● **DATA TO EXAMINE**
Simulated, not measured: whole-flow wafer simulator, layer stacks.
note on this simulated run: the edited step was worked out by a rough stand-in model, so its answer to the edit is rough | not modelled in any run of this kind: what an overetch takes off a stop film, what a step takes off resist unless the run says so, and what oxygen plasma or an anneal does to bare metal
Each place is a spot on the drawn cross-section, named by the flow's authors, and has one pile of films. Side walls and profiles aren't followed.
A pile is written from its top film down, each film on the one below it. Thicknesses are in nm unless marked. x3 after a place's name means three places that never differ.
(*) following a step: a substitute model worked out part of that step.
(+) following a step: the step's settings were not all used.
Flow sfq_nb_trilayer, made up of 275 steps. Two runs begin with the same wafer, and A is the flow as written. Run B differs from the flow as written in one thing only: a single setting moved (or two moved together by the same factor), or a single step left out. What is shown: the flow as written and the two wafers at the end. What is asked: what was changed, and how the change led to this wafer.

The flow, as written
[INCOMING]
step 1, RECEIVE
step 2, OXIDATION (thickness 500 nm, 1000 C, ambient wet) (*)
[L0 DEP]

● **ACTIVITY**
Please transcribe all of the data above exactly.

● **TASK OUTPUT**
Simulated, not measured: whole-flow wafer simulator, layer stacks.
note on this simulated run: the edited step was worked out by a rough stand-in model, so its answer to the edit is rough | not modelled in any run of this kind: what an overetch takes off a stop film, what a step takes off resist unless the run says so, and what oxygen plasma or an anneal does to bare metal
Each place is a spot on the drawn cross-section, named by the flow's authors, and has one pile of films. Side walls and profiles aren't followed.
A pile is written from its top film down, each film on the one below it. Thicknesses are in nm unless marked. x3 after a place's name means three places that never differ.
(*) following a step: a substitute model worked out part of that step.
(+) following a step: the step's settings were not all used.
Flow sfq_nb_trilayer, made up of 275 steps. Two runs begin with the same wafer, and A is the flow as written. Run B differs from the flow as written in one thing only: a single setting moved (or two moved together by the same factor), or a single step left out. What is shown: the flow as written and the two wafers at the end. What is asked: what was changed, and how the change led to this wafer.

The flow, as written
[INCOMING]
step 1, RECEIVE
step 2, OXIDATION (thickness 500 nm, 1000 C, ambient wet) (*)
[L0 DEP]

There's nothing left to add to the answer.